**Data records**
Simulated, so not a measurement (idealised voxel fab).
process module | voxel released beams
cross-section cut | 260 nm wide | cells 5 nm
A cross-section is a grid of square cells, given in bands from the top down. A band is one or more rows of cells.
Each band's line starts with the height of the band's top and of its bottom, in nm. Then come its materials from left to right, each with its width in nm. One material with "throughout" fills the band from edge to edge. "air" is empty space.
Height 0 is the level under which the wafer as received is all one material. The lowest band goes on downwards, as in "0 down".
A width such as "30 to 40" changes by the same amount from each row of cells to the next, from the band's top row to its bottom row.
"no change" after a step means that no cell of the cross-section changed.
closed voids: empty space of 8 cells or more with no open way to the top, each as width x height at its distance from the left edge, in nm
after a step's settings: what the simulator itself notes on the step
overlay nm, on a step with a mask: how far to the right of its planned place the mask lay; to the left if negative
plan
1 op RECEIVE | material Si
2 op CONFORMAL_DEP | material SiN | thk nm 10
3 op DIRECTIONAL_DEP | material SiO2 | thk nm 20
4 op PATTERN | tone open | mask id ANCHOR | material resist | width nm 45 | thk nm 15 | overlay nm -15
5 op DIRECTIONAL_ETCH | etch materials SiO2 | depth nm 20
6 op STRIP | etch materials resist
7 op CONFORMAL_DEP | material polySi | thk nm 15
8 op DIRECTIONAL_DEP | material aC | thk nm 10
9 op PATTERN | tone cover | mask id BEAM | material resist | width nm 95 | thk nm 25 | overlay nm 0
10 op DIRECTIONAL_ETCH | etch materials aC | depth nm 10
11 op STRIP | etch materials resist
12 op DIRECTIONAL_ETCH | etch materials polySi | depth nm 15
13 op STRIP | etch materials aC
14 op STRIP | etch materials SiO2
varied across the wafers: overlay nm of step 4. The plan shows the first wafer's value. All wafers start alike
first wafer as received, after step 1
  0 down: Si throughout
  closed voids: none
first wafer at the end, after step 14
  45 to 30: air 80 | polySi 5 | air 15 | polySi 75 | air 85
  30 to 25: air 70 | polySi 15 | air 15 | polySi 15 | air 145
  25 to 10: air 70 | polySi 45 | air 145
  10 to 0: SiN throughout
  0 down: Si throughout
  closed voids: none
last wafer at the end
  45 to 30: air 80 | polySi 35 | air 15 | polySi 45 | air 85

**Task item**
Give only the lines from the one holding "10 to 0: SiN throughout" through the one holding "last wafer at the end", each restated exactly as it appears above.

**Your response**
  10 to 0: SiN throughout
  0 down: Si throughout
  closed voids: none
last wafer at the end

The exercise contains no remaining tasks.